- _Work order_:
From the entries below, transcribe exactly the lines between the line holding "start_h: hours from" and the line holding "# recipe target_thk_a=100", inclusive; skip all other lines.

- _Data to examine_:
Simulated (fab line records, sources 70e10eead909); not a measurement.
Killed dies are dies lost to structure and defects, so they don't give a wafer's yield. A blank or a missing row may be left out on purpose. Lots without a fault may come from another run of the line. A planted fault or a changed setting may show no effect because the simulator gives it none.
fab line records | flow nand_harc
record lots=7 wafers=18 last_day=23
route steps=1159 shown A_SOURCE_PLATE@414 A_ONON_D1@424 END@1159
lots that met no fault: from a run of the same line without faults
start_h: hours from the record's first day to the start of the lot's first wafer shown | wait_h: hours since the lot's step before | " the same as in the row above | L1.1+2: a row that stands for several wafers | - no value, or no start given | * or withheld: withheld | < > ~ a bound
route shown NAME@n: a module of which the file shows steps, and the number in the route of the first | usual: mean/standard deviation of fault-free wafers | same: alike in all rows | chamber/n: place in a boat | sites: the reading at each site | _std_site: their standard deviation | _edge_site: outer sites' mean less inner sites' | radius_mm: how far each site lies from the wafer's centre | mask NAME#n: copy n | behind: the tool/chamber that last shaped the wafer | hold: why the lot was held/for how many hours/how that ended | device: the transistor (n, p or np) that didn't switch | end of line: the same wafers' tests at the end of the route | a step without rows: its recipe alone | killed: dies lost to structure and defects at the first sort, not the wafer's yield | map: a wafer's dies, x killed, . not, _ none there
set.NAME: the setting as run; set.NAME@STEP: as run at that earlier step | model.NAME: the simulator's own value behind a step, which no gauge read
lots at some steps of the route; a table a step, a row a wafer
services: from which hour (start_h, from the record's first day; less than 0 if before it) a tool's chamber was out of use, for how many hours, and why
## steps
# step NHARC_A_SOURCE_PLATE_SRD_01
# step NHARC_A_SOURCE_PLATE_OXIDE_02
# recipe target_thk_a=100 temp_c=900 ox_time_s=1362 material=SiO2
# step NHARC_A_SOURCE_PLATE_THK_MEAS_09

- _Answer box_:
start_h: hours from the record's first day to the start of the lot's first wafer shown | wait_h: hours since the lot's step before | " the same as in the row above | L1.1+2: a row that stands for several wafers | - no value, or no start given | * or withheld: withheld | < > ~ a bound
route shown NAME@n: a module of which the file shows steps, and the number in the route of the first | usual: mean/standard deviation of fault-free wafers | same: alike in all rows | chamber/n: place in a boat | sites: the reading at each site | _std_site: their standard deviation | _edge_site: outer sites' mean less inner sites' | radius_mm: how far each site lies from the wafer's centre | mask NAME#n: copy n | behind: the tool/chamber that last shaped the wafer | hold: why the lot was held/for how many hours/how that ended | device: the transistor (n, p or np) that didn't switch | end of line: the same wafers' tests at the end of the route | a step without rows: its recipe alone | killed: dies lost to structure and defects at the first sort, not the wafer's yield | map: a wafer's dies, x killed, . not, _ none there
set.NAME: the setting as run; set.NAME@STEP: as run at that earlier step | model.NAME: the simulator's own value behind a step, which no gauge read
lots at some steps of the route; a table a step, a row a wafer
services: from which hour (start_h, from the record's first day; less than 0 if before it) a tool's chamber was out of use, for how many hours, and why
## steps
# step NHARC_A_SOURCE_PLATE_SRD_01
# step NHARC_A_SOURCE_PLATE_OXIDE_02
# recipe target_thk_a=100 temp_c=900 ox_time_s=1362 material=SiO2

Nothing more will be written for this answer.